=== Dataset extract ===

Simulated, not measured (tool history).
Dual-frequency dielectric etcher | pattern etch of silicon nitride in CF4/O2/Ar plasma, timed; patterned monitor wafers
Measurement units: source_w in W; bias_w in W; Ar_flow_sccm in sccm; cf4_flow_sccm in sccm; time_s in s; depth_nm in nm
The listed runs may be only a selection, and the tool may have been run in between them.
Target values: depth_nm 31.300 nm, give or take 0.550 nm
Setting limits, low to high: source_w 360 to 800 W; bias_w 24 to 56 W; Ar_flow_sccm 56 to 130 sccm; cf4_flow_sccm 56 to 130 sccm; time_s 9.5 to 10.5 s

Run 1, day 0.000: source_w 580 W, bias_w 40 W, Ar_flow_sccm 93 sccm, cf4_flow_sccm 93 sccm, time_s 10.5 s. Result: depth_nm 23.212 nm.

===

Task item: Write the material out again word for word.

Response area:
Simulated, not measured (tool history).
Dual-frequency dielectric etcher | pattern etch of silicon nitride in CF4/O2/Ar plasma, timed; patterned monitor wafers
Measurement units: source_w in W; bias_w in W; Ar_flow_sccm in sccm; cf4_flow_sccm in sccm; time_s in s; depth_nm in nm
The listed runs may be only a selection, and the tool may have been run in between them.
Target values: depth_nm 31.300 nm, give or take 0.550 nm
Setting limits, low to high: source_w 360 to 800 W; bias_w 24 to 56 W; Ar_flow_sccm 56 to 130 sccm; cf4_flow_sccm 56 to 130 sccm; time_s 9.5 to 10.5 s

Run 1, day 0.000: source_w 580 W, bias_w 40 W, Ar_flow_sccm 93 sccm, cf4_flow_sccm 93 sccm, time_s 10.5 s. Result: depth_nm 23.212 nm.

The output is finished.